## [Assigned task]
The response must consist of the complete listing below, reproduced without alteration.

━━━ Data to examine

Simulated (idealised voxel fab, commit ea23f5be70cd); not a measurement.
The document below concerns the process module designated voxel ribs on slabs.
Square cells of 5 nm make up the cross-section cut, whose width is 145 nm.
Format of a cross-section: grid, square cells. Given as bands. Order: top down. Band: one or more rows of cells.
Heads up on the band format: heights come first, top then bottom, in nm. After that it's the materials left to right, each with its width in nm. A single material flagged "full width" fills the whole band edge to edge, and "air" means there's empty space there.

━━━━━━

## [Expected answer]
Simulated (idealised voxel fab, commit ea23f5be70cd); not a measurement.
The document below concerns the process module designated voxel ribs on slabs.
Square cells of 5 nm make up the cross-section cut, whose width is 145 nm.
Format of a cross-section: grid, square cells. Given as bands. Order: top down. Band: one or more rows of cells.
Heads up on the band format: heights come first, top then bottom, in nm. After that it's the materials left to right, each with its width in nm. A single material flagged "full width" fills the whole band edge to edge, and "air" means there's empty space there.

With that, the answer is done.